◆ **Work item**: Print, exactly and completely, the data that appears below.

+ + +

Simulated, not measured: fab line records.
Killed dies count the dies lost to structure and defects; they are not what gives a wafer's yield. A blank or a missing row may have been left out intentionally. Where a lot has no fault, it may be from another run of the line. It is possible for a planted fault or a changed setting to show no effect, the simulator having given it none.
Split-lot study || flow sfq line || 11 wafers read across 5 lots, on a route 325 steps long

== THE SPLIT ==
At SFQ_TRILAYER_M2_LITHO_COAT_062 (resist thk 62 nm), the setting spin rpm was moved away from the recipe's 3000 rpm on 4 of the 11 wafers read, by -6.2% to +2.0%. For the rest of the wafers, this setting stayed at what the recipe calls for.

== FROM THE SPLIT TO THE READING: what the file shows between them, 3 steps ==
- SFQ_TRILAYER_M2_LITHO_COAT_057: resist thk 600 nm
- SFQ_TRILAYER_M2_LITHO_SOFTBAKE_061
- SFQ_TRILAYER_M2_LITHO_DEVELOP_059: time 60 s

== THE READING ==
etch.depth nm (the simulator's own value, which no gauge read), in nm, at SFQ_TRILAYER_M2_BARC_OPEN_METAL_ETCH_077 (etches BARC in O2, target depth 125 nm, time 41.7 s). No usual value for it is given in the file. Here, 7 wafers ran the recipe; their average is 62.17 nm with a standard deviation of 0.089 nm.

+ + +

◆ **Result**:
Simulated, not measured: fab line records.
Killed dies count the dies lost to structure and defects; they are not what gives a wafer's yield. A blank or a missing row may have been left out intentionally. Where a lot has no fault, it may be from another run of the line. It is possible for a planted fault or a changed setting to show no effect, the simulator having given it none.
Split-lot study || flow sfq line || 11 wafers read across 5 lots, on a route 325 steps long

== THE SPLIT ==
At SFQ_TRILAYER_M2_LITHO_COAT_062 (resist thk 62 nm), the setting spin rpm was moved away from the recipe's 3000 rpm on 4 of the 11 wafers read, by -6.2% to +2.0%. For the rest of the wafers, this setting stayed at what the recipe calls for.

== FROM THE SPLIT TO THE READING: what the file shows between them, 3 steps ==
- SFQ_TRILAYER_M2_LITHO_COAT_057: resist thk 600 nm
- SFQ_TRILAYER_M2_LITHO_SOFTBAKE_061
- SFQ_TRILAYER_M2_LITHO_DEVELOP_059: time 60 s

== THE READING ==
etch.depth nm (the simulator's own value, which no gauge read), in nm, at SFQ_TRILAYER_M2_BARC_OPEN_METAL_ETCH_077 (etches BARC in O2, target depth 125 nm, time 41.7 s). No usual value for it is given in the file. Here, 7 wafers ran the recipe; their average is 62.17 nm with a standard deviation of 0.089 nm.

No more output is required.